Material supplied =>
--------------------------------------------------
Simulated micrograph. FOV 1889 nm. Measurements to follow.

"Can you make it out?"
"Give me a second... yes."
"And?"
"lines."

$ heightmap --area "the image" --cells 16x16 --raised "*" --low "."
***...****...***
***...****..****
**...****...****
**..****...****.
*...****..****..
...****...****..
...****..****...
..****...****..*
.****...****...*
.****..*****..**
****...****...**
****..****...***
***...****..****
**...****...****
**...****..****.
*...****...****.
--------------------------------------------------

Work instruction => Please write out the records from above, keeping every line exact.

Exercise solution =>
Simulated micrograph. FOV 1889 nm. Measurements to follow.

"Can you make it out?"
"Give me a second... yes."
"And?"
"lines."

$ heightmap --area "the image" --cells 16x16 --raised "*" --low "."
***...****...***
***...****..****
**...****...****
**..****...****.
*...****..****..
...****...****..
...****..****...
..****...****..*
.****...****...*
.****..*****..**
****...****...**
****..****...***
***...****..****
**...****...****
**...****..****.
*...****...****.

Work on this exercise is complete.